**Action item**
The reply must contain all of the records, unchanged.

****************

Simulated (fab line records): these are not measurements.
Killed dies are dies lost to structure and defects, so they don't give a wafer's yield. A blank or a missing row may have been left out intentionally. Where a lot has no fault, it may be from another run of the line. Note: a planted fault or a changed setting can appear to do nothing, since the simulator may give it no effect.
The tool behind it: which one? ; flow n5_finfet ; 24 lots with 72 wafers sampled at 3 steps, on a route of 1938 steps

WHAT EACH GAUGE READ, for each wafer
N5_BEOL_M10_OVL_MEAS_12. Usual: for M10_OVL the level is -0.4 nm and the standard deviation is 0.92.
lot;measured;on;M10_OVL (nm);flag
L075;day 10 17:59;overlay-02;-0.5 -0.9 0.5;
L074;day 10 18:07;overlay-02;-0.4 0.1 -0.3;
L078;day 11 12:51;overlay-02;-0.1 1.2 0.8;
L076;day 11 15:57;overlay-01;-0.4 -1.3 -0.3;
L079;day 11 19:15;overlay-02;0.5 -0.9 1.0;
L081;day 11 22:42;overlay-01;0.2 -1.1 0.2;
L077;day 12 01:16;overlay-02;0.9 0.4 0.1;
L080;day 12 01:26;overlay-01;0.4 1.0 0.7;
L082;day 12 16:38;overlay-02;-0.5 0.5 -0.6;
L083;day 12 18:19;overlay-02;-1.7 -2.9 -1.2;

****************

**Written solution**
Simulated (fab line records): these are not measurements.
Killed dies are dies lost to structure and defects, so they don't give a wafer's yield. A blank or a missing row may have been left out intentionally. Where a lot has no fault, it may be from another run of the line. Note: a planted fault or a changed setting can appear to do nothing, since the simulator may give it no effect.
The tool behind it: which one? ; flow n5_finfet ; 24 lots with 72 wafers sampled at 3 steps, on a route of 1938 steps

WHAT EACH GAUGE READ, for each wafer
N5_BEOL_M10_OVL_MEAS_12. Usual: for M10_OVL the level is -0.4 nm and the standard deviation is 0.92.
lot;measured;on;M10_OVL (nm);flag
L075;day 10 17:59;overlay-02;-0.5 -0.9 0.5;
L074;day 10 18:07;overlay-02;-0.4 0.1 -0.3;
L078;day 11 12:51;overlay-02;-0.1 1.2 0.8;
L076;day 11 15:57;overlay-01;-0.4 -1.3 -0.3;
L079;day 11 19:15;overlay-02;0.5 -0.9 1.0;
L081;day 11 22:42;overlay-01;0.2 -1.1 0.2;
L077;day 12 01:16;overlay-02;0.9 0.4 0.1;
L080;day 12 01:26;overlay-01;0.4 1.0 0.7;
L082;day 12 16:38;overlay-02;-0.5 0.5 -0.6;
L083;day 12 18:19;overlay-02;-1.7 -2.9 -1.2;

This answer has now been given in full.